▶ **Excerpted data**:
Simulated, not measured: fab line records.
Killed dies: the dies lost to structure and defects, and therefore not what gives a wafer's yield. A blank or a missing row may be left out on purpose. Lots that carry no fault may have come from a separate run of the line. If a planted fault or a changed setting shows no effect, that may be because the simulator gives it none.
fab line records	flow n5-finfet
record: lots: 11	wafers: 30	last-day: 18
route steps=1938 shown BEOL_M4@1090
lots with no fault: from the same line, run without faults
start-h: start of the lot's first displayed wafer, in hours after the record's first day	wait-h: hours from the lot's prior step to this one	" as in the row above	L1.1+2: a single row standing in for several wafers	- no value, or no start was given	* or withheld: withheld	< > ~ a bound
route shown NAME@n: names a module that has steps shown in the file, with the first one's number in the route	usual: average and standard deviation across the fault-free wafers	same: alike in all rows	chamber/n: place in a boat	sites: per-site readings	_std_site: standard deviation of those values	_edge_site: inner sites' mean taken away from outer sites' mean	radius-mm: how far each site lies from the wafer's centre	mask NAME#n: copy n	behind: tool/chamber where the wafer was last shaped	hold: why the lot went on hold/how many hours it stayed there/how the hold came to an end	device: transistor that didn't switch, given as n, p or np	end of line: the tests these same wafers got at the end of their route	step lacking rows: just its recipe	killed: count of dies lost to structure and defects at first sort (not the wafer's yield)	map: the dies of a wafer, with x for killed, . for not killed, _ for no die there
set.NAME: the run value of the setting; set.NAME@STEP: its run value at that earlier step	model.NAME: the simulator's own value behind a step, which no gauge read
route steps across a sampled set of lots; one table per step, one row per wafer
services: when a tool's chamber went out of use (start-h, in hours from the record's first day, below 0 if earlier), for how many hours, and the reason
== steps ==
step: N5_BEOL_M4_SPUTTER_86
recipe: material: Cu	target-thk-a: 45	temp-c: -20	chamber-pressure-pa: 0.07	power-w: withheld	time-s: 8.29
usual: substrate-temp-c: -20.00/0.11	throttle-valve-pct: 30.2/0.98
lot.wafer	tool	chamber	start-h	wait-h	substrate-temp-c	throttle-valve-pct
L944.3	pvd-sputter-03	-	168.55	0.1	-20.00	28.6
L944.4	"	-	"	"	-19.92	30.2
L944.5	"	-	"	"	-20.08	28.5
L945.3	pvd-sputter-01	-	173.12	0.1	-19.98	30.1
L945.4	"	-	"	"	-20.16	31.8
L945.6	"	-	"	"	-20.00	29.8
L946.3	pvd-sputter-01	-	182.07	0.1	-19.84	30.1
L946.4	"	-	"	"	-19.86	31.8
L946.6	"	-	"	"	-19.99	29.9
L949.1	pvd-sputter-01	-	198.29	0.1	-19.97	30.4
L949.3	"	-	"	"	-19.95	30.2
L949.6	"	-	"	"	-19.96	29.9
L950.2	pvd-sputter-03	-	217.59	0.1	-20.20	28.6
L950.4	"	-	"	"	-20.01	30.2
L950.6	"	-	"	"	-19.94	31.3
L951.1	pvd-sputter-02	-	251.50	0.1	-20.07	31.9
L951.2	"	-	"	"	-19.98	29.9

▶ **Requirement**: Within the material above, copy exactly the lines from the line that holds "lots with no" up to and including the line that holds "start-h: start of".

▶ **Response**:
lots with no fault: from the same line, run without faults
start-h: start of the lot's first displayed wafer, in hours after the record's first day	wait-h: hours from the lot's prior step to this one	" as in the row above	L1.1+2: a single row standing in for several wafers	- no value, or no start was given	* or withheld: withheld	< > ~ a bound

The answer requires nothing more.